# REQUIREMENT:
In the records below, begin at the line containing "The caption should" and end at the line containing "(b) SEM image"; quote every line in that span exactly, including both boundary lines, and no others.

--- DATA RECORDS Enclosed Below ---

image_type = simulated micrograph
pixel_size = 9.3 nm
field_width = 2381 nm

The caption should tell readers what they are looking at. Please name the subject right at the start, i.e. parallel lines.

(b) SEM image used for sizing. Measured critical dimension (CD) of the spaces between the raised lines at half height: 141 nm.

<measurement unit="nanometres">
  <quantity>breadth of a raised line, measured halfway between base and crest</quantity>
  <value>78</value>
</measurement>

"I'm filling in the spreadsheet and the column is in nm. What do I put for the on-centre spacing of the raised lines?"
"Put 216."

--- End of Enclosed DATA RECORDS ---

# RESPONSE:
The caption should tell readers what they are looking at. Please name the subject right at the start, i.e. parallel lines.

(b) SEM image used for sizing. Measured critical dimension (CD) of the spaces between the raised lines at half height: 141 nm.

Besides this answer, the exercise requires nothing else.